§ Work instruction
All entries must be transcribed without a single difference.

§ Listed records
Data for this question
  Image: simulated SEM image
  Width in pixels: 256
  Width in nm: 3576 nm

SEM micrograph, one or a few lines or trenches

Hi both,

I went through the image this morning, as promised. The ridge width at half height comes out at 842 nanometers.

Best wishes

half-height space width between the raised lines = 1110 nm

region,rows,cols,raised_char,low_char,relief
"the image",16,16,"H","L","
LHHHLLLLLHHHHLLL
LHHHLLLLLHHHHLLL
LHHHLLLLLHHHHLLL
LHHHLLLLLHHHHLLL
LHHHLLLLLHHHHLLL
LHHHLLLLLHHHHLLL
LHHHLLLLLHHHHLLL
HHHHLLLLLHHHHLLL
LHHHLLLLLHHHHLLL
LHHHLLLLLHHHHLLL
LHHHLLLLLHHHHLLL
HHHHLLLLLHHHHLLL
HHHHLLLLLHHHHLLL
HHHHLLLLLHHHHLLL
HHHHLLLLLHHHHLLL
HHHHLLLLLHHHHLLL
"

§ Result
Data for this question
  Image: simulated SEM image
  Width in pixels: 256
  Width in nm: 3576 nm

SEM micrograph, one or a few lines or trenches

Hi both,

I went through the image this morning, as promised. The ridge width at half height comes out at 842 nanometers.

Best wishes

half-height space width between the raised lines = 1110 nm

region,rows,cols,raised_char,low_char,relief
"the image",16,16,"H","L","
LHHHLLLLLHHHHLLL
LHHHLLLLLHHHHLLL
LHHHLLLLLHHHHLLL
LHHHLLLLLHHHHLLL
LHHHLLLLLHHHHLLL
LHHHLLLLLHHHHLLL
LHHHLLLLLHHHHLLL
HHHHLLLLLHHHHLLL
LHHHLLLLLHHHHLLL
LHHHLLLLLHHHHLLL
LHHHLLLLLHHHHLLL
HHHHLLLLLHHHHLLL
HHHHLLLLLHHHHLLL
HHHHLLLLLHHHHLLL
HHHHLLLLLHHHHLLL
HHHHLLLLLHHHHLLL
"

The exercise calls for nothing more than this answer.